**Action item**: Take the records underneath and set them down exactly.

**Source information**:
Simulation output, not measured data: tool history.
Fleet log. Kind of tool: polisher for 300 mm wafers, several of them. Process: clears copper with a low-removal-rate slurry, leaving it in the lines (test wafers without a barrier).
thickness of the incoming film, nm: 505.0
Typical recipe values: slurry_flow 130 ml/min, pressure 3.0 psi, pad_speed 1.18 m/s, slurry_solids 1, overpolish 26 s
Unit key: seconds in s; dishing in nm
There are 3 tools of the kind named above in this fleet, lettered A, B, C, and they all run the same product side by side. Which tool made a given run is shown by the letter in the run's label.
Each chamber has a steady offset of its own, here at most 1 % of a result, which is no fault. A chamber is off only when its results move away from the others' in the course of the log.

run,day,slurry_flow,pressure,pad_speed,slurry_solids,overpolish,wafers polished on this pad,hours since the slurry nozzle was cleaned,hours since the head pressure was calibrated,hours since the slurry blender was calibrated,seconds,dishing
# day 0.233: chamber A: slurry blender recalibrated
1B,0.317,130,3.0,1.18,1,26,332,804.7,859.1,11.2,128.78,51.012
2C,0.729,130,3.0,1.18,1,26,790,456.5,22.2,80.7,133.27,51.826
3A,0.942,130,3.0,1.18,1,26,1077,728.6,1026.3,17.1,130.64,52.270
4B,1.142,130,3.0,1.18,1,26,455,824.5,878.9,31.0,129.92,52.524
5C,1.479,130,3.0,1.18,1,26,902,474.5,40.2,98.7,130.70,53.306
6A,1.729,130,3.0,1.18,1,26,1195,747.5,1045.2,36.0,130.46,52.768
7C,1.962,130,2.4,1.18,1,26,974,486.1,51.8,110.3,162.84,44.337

**Task answer**:
Simulation output, not measured data: tool history.
Fleet log. Kind of tool: polisher for 300 mm wafers, several of them. Process: clears copper with a low-removal-rate slurry, leaving it in the lines (test wafers without a barrier).
thickness of the incoming film, nm: 505.0
Typical recipe values: slurry_flow 130 ml/min, pressure 3.0 psi, pad_speed 1.18 m/s, slurry_solids 1, overpolish 26 s
Unit key: seconds in s; dishing in nm
There are 3 tools of the kind named above in this fleet, lettered A, B, C, and they all run the same product side by side. Which tool made a given run is shown by the letter in the run's label.
Each chamber has a steady offset of its own, here at most 1 % of a result, which is no fault. A chamber is off only when its results move away from the others' in the course of the log.

run,day,slurry_flow,pressure,pad_speed,slurry_solids,overpolish,wafers polished on this pad,hours since the slurry nozzle was cleaned,hours since the head pressure was calibrated,hours since the slurry blender was calibrated,seconds,dishing
# day 0.233: chamber A: slurry blender recalibrated
1B,0.317,130,3.0,1.18,1,26,332,804.7,859.1,11.2,128.78,51.012
2C,0.729,130,3.0,1.18,1,26,790,456.5,22.2,80.7,133.27,51.826
3A,0.942,130,3.0,1.18,1,26,1077,728.6,1026.3,17.1,130.64,52.270
4B,1.142,130,3.0,1.18,1,26,455,824.5,878.9,31.0,129.92,52.524
5C,1.479,130,3.0,1.18,1,26,902,474.5,40.2,98.7,130.70,53.306
6A,1.729,130,3.0,1.18,1,26,1195,747.5,1045.2,36.0,130.46,52.768
7C,1.962,130,2.4,1.18,1,26,974,486.1,51.8,110.3,162.84,44.337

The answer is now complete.